● **Assigned task**
Can you restate the records below word for word?

● **Records shown**
· · · · ·

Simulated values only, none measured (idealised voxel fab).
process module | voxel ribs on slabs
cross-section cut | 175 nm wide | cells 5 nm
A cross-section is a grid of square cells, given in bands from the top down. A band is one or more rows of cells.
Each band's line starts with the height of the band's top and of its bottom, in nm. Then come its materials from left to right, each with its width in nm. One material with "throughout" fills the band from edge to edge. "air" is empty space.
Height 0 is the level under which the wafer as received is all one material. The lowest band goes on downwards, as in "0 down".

· · · · ·

● **Problem solution**
Simulated values only, none measured (idealised voxel fab).
process module | voxel ribs on slabs
cross-section cut | 175 nm wide | cells 5 nm
A cross-section is a grid of square cells, given in bands from the top down. A band is one or more rows of cells.
Each band's line starts with the height of the band's top and of its bottom, in nm. Then come its materials from left to right, each with its width in nm. One material with "throughout" fills the band from edge to edge. "air" is empty space.
Height 0 is the level under which the wafer as received is all one material. The lowest band goes on downwards, as in "0 down".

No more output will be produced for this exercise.